• _Action item_
Please give back each line of the listing, unchanged in every word.

• _Given data_
--------

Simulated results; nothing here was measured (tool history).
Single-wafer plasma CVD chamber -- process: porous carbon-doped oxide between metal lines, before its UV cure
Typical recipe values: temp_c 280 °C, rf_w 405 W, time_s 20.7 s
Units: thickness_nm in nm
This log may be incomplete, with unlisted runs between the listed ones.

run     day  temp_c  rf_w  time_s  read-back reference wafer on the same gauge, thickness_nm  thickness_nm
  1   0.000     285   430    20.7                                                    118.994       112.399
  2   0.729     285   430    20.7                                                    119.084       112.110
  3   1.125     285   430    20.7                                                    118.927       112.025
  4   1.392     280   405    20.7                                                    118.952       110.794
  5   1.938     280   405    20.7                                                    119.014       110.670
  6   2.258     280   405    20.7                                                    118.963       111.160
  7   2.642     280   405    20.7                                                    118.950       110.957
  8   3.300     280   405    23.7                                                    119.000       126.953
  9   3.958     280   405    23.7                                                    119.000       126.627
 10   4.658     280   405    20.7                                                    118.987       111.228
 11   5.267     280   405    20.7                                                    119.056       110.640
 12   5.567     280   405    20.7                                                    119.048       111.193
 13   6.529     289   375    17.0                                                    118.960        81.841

--------

• _Written reply_
Simulated results; nothing here was measured (tool history).
Single-wafer plasma CVD chamber -- process: porous carbon-doped oxide between metal lines, before its UV cure
Typical recipe values: temp_c 280 °C, rf_w 405 W, time_s 20.7 s
Units: thickness_nm in nm
This log may be incomplete, with unlisted runs between the listed ones.

run     day  temp_c  rf_w  time_s  read-back reference wafer on the same gauge, thickness_nm  thickness_nm
  1   0.000     285   430    20.7                                                    118.994       112.399
  2   0.729     285   430    20.7                                                    119.084       112.110
  3   1.125     285   430    20.7                                                    118.927       112.025
  4   1.392     280   405    20.7                                                    118.952       110.794
  5   1.938     280   405    20.7                                                    119.014       110.670
  6   2.258     280   405    20.7                                                    118.963       111.160
  7   2.642     280   405    20.7                                                    118.950       110.957
  8   3.300     280   405    23.7                                                    119.000       126.953
  9   3.958     280   405    23.7                                                    119.000       126.627
 10   4.658     280   405    20.7                                                    118.987       111.228
 11   5.267     280   405    20.7                                                    119.056       110.640
 12   5.567     280   405    20.7                                                    119.048       111.193
 13   6.529     289   375    17.0                                                    118.960        81.841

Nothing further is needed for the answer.